Work item — What you give back should be exactly the opening lines of the data, ending with the line that contains "The listed runs" and including it.

Data extracts —
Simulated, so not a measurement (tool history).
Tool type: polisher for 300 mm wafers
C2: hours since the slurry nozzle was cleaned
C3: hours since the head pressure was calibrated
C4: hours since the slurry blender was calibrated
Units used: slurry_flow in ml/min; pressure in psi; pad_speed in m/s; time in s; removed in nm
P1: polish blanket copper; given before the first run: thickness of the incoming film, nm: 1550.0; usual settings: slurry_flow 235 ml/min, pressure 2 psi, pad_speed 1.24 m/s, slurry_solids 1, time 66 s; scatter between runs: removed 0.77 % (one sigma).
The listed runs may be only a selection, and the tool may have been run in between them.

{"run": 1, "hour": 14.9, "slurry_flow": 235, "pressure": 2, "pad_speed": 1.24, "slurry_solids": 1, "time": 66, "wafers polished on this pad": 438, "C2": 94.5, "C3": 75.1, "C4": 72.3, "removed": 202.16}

Written response —
Simulated, so not a measurement (tool history).
Tool type: polisher for 300 mm wafers
C2: hours since the slurry nozzle was cleaned
C3: hours since the head pressure was calibrated
C4: hours since the slurry blender was calibrated
Units used: slurry_flow in ml/min; pressure in psi; pad_speed in m/s; time in s; removed in nm
P1: polish blanket copper; given before the first run: thickness of the incoming film, nm: 1550.0; usual settings: slurry_flow 235 ml/min, pressure 2 psi, pad_speed 1.24 m/s, slurry_solids 1, time 66 s; scatter between runs: removed 0.77 % (one sigma).
The listed runs may be only a selection, and the tool may have been run in between them.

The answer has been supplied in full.